__ASSIGNMENT__
Write down exactly the lines of the records below, beginning with the first and ending with the line that includes "Beneath 0, the".

*** Opening of DATA EXTRACT ***

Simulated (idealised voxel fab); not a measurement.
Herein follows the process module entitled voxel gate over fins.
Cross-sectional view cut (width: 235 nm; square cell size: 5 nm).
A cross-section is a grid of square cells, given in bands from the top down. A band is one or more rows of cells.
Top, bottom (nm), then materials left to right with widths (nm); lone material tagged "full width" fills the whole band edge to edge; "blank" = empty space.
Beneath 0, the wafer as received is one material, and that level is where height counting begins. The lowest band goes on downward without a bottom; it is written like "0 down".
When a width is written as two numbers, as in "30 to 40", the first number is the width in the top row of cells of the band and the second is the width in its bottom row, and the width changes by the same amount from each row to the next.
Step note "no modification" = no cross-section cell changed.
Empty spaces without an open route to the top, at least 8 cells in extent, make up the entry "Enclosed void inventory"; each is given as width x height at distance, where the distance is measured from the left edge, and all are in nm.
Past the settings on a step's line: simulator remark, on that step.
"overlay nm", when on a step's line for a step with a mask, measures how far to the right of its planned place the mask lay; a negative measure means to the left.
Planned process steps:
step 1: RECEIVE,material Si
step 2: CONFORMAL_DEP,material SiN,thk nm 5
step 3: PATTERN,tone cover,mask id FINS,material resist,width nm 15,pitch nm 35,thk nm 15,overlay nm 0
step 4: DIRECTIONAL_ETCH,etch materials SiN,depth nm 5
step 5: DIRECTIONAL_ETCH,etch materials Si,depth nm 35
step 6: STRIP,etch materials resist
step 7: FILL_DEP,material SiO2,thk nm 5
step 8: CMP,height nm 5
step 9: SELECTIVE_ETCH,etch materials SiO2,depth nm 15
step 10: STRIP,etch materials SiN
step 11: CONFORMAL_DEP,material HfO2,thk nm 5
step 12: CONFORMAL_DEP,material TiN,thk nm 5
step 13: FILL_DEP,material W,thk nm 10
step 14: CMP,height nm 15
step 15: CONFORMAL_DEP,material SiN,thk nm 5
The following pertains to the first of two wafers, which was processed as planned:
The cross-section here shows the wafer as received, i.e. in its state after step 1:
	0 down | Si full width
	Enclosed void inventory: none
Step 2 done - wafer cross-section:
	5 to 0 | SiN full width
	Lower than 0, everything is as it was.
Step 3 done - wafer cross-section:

*** Close of DATA EXTRACT ***

__TASK OUTPUT__
Simulated (idealised voxel fab); not a measurement.
Herein follows the process module entitled voxel gate over fins.
Cross-sectional view cut (width: 235 nm; square cell size: 5 nm).
A cross-section is a grid of square cells, given in bands from the top down. A band is one or more rows of cells.
Top, bottom (nm), then materials left to right with widths (nm); lone material tagged "full width" fills the whole band edge to edge; "blank" = empty space.
Beneath 0, the wafer as received is one material, and that level is where height counting begins. The lowest band goes on downward without a bottom; it is written like "0 down".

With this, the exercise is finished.